#### Brief:
Output only the lines below that start at the line containing "If this micrograph" and end at the line containing "The NN distance", with both ends kept.

#### Extracted records:
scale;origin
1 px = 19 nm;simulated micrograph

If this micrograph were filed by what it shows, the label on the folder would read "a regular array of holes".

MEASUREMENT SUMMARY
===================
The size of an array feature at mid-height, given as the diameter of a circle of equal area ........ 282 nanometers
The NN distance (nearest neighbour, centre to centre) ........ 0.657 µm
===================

#### Response:
If this micrograph were filed by what it shows, the label on the folder would read "a regular array of holes".

MEASUREMENT SUMMARY
===================
The size of an array feature at mid-height, given as the diameter of a circle of equal area ........ 282 nanometers
The NN distance (nearest neighbour, centre to centre) ........ 0.657 µm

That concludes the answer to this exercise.